┌──

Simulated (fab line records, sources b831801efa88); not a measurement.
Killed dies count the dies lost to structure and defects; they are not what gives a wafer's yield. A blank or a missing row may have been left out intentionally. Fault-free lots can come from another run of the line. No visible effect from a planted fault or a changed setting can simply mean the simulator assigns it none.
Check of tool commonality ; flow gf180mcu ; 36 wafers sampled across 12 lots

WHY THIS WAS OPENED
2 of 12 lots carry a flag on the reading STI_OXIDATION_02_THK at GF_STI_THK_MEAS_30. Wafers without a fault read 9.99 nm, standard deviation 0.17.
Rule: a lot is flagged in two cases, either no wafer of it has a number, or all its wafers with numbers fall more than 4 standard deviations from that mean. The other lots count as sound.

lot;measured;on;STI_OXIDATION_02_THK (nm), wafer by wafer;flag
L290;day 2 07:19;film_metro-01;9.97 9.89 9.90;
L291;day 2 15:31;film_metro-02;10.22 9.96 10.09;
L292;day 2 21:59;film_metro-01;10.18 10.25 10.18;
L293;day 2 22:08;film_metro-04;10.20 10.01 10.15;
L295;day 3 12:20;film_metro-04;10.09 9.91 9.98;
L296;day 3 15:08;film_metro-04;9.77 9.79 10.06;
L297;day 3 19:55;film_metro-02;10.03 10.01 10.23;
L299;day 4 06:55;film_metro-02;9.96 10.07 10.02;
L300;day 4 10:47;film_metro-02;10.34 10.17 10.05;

└──

• **EXERCISE**
Each of the records above is to be reproduced word for word.

• **PROBLEM SOLUTION**
Simulated (fab line records, sources b831801efa88); not a measurement.
Killed dies count the dies lost to structure and defects; they are not what gives a wafer's yield. A blank or a missing row may have been left out intentionally. Fault-free lots can come from another run of the line. No visible effect from a planted fault or a changed setting can simply mean the simulator assigns it none.
Check of tool commonality ; flow gf180mcu ; 36 wafers sampled across 12 lots

WHY THIS WAS OPENED
2 of 12 lots carry a flag on the reading STI_OXIDATION_02_THK at GF_STI_THK_MEAS_30. Wafers without a fault read 9.99 nm, standard deviation 0.17.
Rule: a lot is flagged in two cases, either no wafer of it has a number, or all its wafers with numbers fall more than 4 standard deviations from that mean. The other lots count as sound.

lot;measured;on;STI_OXIDATION_02_THK (nm), wafer by wafer;flag
L290;day 2 07:19;film_metro-01;9.97 9.89 9.90;
L291;day 2 15:31;film_metro-02;10.22 9.96 10.09;
L292;day 2 21:59;film_metro-01;10.18 10.25 10.18;
L293;day 2 22:08;film_metro-04;10.20 10.01 10.15;
L295;day 3 12:20;film_metro-04;10.09 9.91 9.98;
L296;day 3 15:08;film_metro-04;9.77 9.79 10.06;
L297;day 3 19:55;film_metro-02;10.03 10.01 10.23;
L299;day 4 06:55;film_metro-02;9.96 10.07 10.02;
L300;day 4 10:47;film_metro-02;10.34 10.17 10.05;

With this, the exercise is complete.